= Beginning of Section =

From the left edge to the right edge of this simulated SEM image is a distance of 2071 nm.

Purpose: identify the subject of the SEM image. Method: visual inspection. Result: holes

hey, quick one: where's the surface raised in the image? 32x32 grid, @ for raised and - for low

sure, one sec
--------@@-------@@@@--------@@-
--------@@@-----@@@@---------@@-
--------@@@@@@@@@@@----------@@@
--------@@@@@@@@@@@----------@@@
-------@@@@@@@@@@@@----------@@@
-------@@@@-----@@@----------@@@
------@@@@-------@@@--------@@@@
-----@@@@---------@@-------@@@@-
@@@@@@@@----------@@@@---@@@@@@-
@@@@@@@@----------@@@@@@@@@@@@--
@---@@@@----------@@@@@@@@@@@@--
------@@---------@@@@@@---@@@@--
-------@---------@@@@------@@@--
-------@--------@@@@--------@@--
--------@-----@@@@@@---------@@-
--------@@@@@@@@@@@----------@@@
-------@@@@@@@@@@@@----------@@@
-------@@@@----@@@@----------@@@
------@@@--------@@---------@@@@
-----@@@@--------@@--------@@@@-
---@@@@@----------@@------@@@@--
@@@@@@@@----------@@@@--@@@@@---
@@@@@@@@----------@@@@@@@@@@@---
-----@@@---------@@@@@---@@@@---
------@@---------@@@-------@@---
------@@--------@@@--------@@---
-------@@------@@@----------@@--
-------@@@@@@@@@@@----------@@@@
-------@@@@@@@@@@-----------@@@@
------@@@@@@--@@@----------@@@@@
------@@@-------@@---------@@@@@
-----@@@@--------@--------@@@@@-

= End of Section =

WORK ORDER: When you write the entries out again, keep every word and mark exactly as it is.

TASK SOLUTION:
From the left edge to the right edge of this simulated SEM image is a distance of 2071 nm.

Purpose: identify the subject of the SEM image. Method: visual inspection. Result: holes

hey, quick one: where's the surface raised in the image? 32x32 grid, @ for raised and - for low

sure, one sec
--------@@-------@@@@--------@@-
--------@@@-----@@@@---------@@-
--------@@@@@@@@@@@----------@@@
--------@@@@@@@@@@@----------@@@
-------@@@@@@@@@@@@----------@@@
-------@@@@-----@@@----------@@@
------@@@@-------@@@--------@@@@
-----@@@@---------@@-------@@@@-
@@@@@@@@----------@@@@---@@@@@@-
@@@@@@@@----------@@@@@@@@@@@@--
@---@@@@----------@@@@@@@@@@@@--
------@@---------@@@@@@---@@@@--
-------@---------@@@@------@@@--
-------@--------@@@@--------@@--
--------@-----@@@@@@---------@@-
--------@@@@@@@@@@@----------@@@
-------@@@@@@@@@@@@----------@@@
-------@@@@----@@@@----------@@@
------@@@--------@@---------@@@@
-----@@@@--------@@--------@@@@-
---@@@@@----------@@------@@@@--
@@@@@@@@----------@@@@--@@@@@---
@@@@@@@@----------@@@@@@@@@@@---
-----@@@---------@@@@@---@@@@---
------@@---------@@@-------@@---
------@@--------@@@--------@@---
-------@@------@@@----------@@--
-------@@@@@@@@@@@----------@@@@
-------@@@@@@@@@@-----------@@@@
------@@@@@@--@@@----------@@@@@
------@@@-------@@---------@@@@@
-----@@@@--------@--------@@@@@-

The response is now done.